*Available data*.
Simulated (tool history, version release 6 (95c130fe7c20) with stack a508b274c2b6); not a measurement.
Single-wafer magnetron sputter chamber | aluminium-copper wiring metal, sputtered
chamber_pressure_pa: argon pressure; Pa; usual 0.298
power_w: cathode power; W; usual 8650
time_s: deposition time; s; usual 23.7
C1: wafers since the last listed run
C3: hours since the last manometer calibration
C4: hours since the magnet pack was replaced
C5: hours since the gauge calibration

*Work request*. Line by line, retype the whole listing exactly.

*Response box*.
Simulated (tool history, version release 6 (95c130fe7c20) with stack a508b274c2b6); not a measurement.
Single-wafer magnetron sputter chamber | aluminium-copper wiring metal, sputtered
chamber_pressure_pa: argon pressure; Pa; usual 0.298
power_w: cathode power; W; usual 8650
time_s: deposition time; s; usual 23.7
C1: wafers since the last listed run
C3: hours since the last manometer calibration
C4: hours since the magnet pack was replaced
C5: hours since the gauge calibration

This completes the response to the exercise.